# REQUIREMENT:
Please print all of the entries, matching them exactly.

# EXCERPTED DATA:
********************

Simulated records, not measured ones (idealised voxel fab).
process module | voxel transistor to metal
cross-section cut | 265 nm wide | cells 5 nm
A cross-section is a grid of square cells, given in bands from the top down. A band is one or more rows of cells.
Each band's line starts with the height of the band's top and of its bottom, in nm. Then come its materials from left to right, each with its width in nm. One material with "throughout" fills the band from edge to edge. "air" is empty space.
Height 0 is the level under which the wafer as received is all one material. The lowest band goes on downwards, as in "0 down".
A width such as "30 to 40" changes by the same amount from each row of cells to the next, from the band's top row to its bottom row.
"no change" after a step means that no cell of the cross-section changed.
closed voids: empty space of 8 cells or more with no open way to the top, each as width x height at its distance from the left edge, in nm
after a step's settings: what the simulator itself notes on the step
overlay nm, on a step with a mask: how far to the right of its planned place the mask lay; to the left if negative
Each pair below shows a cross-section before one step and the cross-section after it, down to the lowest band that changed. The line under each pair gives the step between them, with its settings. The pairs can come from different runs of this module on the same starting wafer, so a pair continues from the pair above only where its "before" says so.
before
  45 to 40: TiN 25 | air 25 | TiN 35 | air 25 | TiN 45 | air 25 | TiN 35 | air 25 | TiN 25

********************

# WORKED SOLUTION:
Simulated records, not measured ones (idealised voxel fab).
process module | voxel transistor to metal
cross-section cut | 265 nm wide | cells 5 nm
A cross-section is a grid of square cells, given in bands from the top down. A band is one or more rows of cells.
Each band's line starts with the height of the band's top and of its bottom, in nm. Then come its materials from left to right, each with its width in nm. One material with "throughout" fills the band from edge to edge. "air" is empty space.
Height 0 is the level under which the wafer as received is all one material. The lowest band goes on downwards, as in "0 down".
A width such as "30 to 40" changes by the same amount from each row of cells to the next, from the band's top row to its bottom row.
"no change" after a step means that no cell of the cross-section changed.
closed voids: empty space of 8 cells or more with no open way to the top, each as width x height at its distance from the left edge, in nm
after a step's settings: what the simulator itself notes on the step
overlay nm, on a step with a mask: how far to the right of its planned place the mask lay; to the left if negative
Each pair below shows a cross-section before one step and the cross-section after it, down to the lowest band that changed. The line under each pair gives the step between them, with its settings. The pairs can come from different runs of this module on the same starting wafer, so a pair continues from the pair above only where its "before" says so.
before
  45 to 40: TiN 25 | air 25 | TiN 35 | air 25 | TiN 45 | air 25 | TiN 35 | air 25 | TiN 25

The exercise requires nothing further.